§ **Required action**
The expected output is exactly the lines below, starting at the line with "set.NAME: the setting" and ending at the line with "steps of the", both included; no other line belongs in it.

START Record extracts
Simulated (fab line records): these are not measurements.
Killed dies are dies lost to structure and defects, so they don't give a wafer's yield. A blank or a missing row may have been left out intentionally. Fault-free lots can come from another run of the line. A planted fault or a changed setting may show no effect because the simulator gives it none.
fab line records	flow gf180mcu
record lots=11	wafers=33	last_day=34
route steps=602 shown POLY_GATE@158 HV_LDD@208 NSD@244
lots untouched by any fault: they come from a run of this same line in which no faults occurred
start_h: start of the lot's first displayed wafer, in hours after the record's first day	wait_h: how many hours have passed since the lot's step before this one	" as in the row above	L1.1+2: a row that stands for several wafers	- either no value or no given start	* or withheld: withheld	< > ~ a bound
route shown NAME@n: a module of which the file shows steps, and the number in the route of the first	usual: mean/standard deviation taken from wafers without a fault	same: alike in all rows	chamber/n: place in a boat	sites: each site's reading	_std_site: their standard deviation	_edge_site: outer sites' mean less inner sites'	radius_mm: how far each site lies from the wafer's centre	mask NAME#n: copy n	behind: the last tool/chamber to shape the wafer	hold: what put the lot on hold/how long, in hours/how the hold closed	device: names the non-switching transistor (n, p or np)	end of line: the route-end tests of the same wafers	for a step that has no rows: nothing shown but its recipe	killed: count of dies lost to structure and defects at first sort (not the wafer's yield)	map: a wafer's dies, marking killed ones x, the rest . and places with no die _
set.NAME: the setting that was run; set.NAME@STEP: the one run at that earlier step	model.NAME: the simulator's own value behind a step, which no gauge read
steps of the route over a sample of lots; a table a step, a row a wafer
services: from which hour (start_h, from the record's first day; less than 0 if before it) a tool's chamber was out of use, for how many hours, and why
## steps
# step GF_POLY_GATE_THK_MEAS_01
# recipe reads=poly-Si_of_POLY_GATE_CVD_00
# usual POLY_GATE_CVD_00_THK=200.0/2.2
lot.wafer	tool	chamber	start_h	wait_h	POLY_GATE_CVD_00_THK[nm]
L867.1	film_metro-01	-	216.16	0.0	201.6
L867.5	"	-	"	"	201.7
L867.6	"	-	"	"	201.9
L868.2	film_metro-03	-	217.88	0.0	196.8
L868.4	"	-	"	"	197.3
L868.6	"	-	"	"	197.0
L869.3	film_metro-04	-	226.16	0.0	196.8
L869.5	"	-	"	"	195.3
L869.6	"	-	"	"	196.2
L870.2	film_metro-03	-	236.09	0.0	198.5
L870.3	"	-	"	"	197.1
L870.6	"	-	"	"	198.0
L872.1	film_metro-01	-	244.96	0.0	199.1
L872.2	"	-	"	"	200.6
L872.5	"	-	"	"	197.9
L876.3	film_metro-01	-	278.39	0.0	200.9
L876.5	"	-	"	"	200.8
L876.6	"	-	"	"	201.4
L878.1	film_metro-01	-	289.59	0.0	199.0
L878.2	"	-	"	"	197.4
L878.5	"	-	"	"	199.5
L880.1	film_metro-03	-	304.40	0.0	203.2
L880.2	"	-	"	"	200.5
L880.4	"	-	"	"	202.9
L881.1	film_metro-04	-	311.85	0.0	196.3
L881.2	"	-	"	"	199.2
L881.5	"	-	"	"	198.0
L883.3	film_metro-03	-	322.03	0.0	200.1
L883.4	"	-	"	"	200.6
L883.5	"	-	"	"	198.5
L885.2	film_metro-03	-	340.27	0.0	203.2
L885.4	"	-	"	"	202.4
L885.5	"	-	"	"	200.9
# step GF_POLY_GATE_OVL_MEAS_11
END Record extracts

§ **Task answer**
set.NAME: the setting that was run; set.NAME@STEP: the one run at that earlier step	model.NAME: the simulator's own value behind a step, which no gauge read
steps of the route over a sample of lots; a table a step, a row a wafer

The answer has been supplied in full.